## Exercise data
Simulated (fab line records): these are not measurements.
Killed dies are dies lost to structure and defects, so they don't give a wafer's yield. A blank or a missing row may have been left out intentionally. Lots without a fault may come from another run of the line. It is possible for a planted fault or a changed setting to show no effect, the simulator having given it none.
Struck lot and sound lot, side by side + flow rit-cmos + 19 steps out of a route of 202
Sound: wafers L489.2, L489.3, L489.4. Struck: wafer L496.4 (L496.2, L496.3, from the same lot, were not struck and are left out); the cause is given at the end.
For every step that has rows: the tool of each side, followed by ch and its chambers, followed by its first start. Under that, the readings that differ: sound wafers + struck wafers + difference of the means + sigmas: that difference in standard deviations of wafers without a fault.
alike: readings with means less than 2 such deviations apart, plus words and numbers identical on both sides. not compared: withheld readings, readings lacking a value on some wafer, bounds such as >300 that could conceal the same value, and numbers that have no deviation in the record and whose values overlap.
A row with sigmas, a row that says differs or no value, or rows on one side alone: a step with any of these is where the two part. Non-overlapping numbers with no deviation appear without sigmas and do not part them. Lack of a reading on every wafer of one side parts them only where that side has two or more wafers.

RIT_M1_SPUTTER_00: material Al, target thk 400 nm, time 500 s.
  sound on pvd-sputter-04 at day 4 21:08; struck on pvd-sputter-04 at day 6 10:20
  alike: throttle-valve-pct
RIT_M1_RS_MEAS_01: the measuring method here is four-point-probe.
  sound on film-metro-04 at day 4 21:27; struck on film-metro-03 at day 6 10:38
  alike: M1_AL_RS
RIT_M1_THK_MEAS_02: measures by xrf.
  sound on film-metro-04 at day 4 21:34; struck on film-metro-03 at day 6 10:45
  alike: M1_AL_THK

## Required action
Begin with the line above that has "sound on pvd-sputter-04" and continue through the line that has "sound on film-metro-04 at day 4 21:34;", setting each one down exactly. Stop there.

## Exercise answer
  sound on pvd-sputter-04 at day 4 21:08; struck on pvd-sputter-04 at day 6 10:20
  alike: throttle-valve-pct
RIT_M1_RS_MEAS_01: the measuring method here is four-point-probe.
  sound on film-metro-04 at day 4 21:27; struck on film-metro-03 at day 6 10:38
  alike: M1_AL_RS
RIT_M1_THK_MEAS_02: measures by xrf.
  sound on film-metro-04 at day 4 21:34; struck on film-metro-03 at day 6 10:45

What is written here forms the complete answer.